Task item: Each entry below is to be transcribed exactly.

BEGIN Information provided
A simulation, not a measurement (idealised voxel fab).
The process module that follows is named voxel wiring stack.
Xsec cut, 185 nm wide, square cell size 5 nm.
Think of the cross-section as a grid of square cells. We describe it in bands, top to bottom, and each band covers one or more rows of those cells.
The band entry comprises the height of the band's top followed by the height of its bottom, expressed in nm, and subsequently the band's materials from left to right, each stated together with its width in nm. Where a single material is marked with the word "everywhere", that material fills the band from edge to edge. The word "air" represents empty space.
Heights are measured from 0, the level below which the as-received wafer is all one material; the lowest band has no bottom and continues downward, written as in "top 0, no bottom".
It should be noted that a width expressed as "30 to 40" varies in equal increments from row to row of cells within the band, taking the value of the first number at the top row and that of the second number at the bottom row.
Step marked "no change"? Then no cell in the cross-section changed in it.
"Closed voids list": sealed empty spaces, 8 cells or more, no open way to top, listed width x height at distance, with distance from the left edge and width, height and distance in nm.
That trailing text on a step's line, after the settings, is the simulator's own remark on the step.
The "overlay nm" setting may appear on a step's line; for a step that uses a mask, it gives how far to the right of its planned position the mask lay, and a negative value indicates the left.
END Information provided

Written reply:
A simulation, not a measurement (idealised voxel fab).
The process module that follows is named voxel wiring stack.
Xsec cut, 185 nm wide, square cell size 5 nm.
Think of the cross-section as a grid of square cells. We describe it in bands, top to bottom, and each band covers one or more rows of those cells.
The band entry comprises the height of the band's top followed by the height of its bottom, expressed in nm, and subsequently the band's materials from left to right, each stated together with its width in nm. Where a single material is marked with the word "everywhere", that material fills the band from edge to edge. The word "air" represents empty space.
Heights are measured from 0, the level below which the as-received wafer is all one material; the lowest band has no bottom and continues downward, written as in "top 0, no bottom".
It should be noted that a width expressed as "30 to 40" varies in equal increments from row to row of cells within the band, taking the value of the first number at the top row and that of the second number at the bottom row.
Step marked "no change"? Then no cell in the cross-section changed in it.
"Closed voids list": sealed empty spaces, 8 cells or more, no open way to top, listed width x height at distance, with distance from the left edge and width, height and distance in nm.
That trailing text on a step's line, after the settings, is the simulator's own remark on the step.
The "overlay nm" setting may appear on a step's line; for a step that uses a mask, it gives how far to the right of its planned position the mask lay, and a negative value indicates the left.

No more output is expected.